- _LISTED RECORDS_
_ _ _ _

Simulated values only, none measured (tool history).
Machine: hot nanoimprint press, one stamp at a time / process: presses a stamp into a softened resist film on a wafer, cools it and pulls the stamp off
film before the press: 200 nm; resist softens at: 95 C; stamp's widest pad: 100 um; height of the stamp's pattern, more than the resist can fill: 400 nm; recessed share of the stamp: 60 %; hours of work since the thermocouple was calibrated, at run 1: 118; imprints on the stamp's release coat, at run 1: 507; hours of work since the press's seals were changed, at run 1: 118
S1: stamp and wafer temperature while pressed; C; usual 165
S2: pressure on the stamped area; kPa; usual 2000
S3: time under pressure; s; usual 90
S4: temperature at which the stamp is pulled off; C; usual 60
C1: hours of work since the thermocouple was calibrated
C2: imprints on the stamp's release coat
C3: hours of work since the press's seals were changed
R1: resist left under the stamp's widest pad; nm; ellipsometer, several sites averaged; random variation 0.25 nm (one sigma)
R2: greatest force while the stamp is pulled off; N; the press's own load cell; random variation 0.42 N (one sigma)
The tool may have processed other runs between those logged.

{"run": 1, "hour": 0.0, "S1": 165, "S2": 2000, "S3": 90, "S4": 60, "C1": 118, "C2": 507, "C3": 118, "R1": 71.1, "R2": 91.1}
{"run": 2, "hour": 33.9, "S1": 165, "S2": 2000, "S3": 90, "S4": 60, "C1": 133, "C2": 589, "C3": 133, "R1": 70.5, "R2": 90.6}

_ _ _ _

- _ACTION ITEM_
In the records above, find the line containing "film before the" and restate word for word every line from the first through that one.

- _ANSWER AREA_
Simulated values only, none measured (tool history).
Machine: hot nanoimprint press, one stamp at a time / process: presses a stamp into a softened resist film on a wafer, cools it and pulls the stamp off
film before the press: 200 nm; resist softens at: 95 C; stamp's widest pad: 100 um; height of the stamp's pattern, more than the resist can fill: 400 nm; recessed share of the stamp: 60 %; hours of work since the thermocouple was calibrated, at run 1: 118; imprints on the stamp's release coat, at run 1: 507; hours of work since the press's seals were changed, at run 1: 118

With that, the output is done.